Start of Extracted data
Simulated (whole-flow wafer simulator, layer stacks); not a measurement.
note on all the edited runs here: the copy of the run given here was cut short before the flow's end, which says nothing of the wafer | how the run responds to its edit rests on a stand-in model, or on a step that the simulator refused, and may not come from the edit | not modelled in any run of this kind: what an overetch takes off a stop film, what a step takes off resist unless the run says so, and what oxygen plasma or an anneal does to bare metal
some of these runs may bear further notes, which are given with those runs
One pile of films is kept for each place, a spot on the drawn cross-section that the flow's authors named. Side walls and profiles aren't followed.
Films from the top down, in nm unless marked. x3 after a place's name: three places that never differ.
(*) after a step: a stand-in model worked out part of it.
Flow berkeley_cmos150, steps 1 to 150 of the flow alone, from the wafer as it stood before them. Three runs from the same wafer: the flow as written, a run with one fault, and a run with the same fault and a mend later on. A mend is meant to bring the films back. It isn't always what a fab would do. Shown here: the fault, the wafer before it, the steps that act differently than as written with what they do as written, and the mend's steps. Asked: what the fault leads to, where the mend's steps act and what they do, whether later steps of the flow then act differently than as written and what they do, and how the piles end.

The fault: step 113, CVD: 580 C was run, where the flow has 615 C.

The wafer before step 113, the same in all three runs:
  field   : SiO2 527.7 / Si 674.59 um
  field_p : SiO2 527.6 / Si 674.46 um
End of Extracted data

Brief: Write the listing out again, matching every line exactly.

Task result:
Simulated (whole-flow wafer simulator, layer stacks); not a measurement.
note on all the edited runs here: the copy of the run given here was cut short before the flow's end, which says nothing of the wafer | how the run responds to its edit rests on a stand-in model, or on a step that the simulator refused, and may not come from the edit | not modelled in any run of this kind: what an overetch takes off a stop film, what a step takes off resist unless the run says so, and what oxygen plasma or an anneal does to bare metal
some of these runs may bear further notes, which are given with those runs
One pile of films is kept for each place, a spot on the drawn cross-section that the flow's authors named. Side walls and profiles aren't followed.
Films from the top down, in nm unless marked. x3 after a place's name: three places that never differ.
(*) after a step: a stand-in model worked out part of it.
Flow berkeley_cmos150, steps 1 to 150 of the flow alone, from the wafer as it stood before them. Three runs from the same wafer: the flow as written, a run with one fault, and a run with the same fault and a mend later on. A mend is meant to bring the films back. It isn't always what a fab would do. Shown here: the fault, the wafer before it, the steps that act differently than as written with what they do as written, and the mend's steps. Asked: what the fault leads to, where the mend's steps act and what they do, whether later steps of the flow then act differently than as written and what they do, and how the piles end.

The fault: step 113, CVD: 580 C was run, where the flow has 615 C.

The wafer before step 113, the same in all three runs:
  field   : SiO2 527.7 / Si 674.59 um
  field_p : SiO2 527.6 / Si 674.46 um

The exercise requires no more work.